= Work order =
Set down the listing below verbatim, but only from its first line through the line containing "Killed dies are".

---------------

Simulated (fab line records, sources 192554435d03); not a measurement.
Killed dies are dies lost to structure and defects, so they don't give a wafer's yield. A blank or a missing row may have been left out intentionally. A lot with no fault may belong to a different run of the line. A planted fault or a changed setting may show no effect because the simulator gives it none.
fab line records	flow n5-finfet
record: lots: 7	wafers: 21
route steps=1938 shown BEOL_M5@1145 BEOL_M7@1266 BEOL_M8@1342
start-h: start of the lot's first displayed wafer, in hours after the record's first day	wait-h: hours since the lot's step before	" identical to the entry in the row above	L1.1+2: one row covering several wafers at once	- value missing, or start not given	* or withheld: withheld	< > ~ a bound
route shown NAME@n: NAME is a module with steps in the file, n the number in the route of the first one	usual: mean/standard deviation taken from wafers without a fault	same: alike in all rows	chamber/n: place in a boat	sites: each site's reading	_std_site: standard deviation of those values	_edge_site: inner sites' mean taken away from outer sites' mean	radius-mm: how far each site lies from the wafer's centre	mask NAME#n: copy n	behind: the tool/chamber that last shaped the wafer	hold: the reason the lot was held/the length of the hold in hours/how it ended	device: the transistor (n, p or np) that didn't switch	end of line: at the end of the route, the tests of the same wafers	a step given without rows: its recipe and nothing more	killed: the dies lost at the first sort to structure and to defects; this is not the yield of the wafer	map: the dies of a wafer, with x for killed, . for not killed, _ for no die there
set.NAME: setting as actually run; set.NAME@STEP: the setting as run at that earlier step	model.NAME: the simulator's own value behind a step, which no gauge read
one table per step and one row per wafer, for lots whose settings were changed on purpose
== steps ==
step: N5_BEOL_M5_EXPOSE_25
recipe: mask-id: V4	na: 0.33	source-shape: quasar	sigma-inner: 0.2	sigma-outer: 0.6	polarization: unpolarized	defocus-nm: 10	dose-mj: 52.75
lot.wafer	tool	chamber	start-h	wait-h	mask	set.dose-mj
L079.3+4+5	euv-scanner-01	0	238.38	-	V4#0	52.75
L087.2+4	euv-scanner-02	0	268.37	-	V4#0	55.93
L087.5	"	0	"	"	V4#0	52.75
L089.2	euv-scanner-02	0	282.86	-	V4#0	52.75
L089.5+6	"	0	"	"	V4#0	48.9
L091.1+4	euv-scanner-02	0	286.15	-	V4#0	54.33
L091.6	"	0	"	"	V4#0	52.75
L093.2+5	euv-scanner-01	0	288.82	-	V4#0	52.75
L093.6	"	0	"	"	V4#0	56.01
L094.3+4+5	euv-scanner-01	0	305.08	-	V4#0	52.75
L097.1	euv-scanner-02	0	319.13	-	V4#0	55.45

---------------

= Result =
Simulated (fab line records, sources 192554435d03); not a measurement.
Killed dies are dies lost to structure and defects, so they don't give a wafer's yield. A blank or a missing row may have been left out intentionally. A lot with no fault may belong to a different run of the line. A planted fault or a changed setting may show no effect because the simulator gives it none.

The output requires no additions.